ACTIVITY: Up to and including the line containing "The tool may", set down each line of the entries below exactly, starting from the first, and leave out the rest.

AVAILABLE DATA:
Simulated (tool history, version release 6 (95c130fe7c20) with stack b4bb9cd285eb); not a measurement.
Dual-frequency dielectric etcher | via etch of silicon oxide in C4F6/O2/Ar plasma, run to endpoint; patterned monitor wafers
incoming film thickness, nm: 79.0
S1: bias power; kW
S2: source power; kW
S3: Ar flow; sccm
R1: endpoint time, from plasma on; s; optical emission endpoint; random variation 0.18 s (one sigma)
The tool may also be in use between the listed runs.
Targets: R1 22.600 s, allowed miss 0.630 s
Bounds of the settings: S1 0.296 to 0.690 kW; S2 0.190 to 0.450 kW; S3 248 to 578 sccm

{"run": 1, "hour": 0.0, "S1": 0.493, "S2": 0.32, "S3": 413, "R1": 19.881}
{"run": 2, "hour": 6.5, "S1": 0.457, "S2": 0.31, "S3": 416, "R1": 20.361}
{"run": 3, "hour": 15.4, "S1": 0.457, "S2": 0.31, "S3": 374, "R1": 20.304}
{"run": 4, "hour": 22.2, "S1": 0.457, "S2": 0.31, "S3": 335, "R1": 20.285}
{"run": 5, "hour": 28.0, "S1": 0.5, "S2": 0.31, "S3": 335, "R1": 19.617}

TASK OUTPUT:
Simulated (tool history, version release 6 (95c130fe7c20) with stack b4bb9cd285eb); not a measurement.
Dual-frequency dielectric etcher | via etch of silicon oxide in C4F6/O2/Ar plasma, run to endpoint; patterned monitor wafers
incoming film thickness, nm: 79.0
S1: bias power; kW
S2: source power; kW
S3: Ar flow; sccm
R1: endpoint time, from plasma on; s; optical emission endpoint; random variation 0.18 s (one sigma)
The tool may also be in use between the listed runs.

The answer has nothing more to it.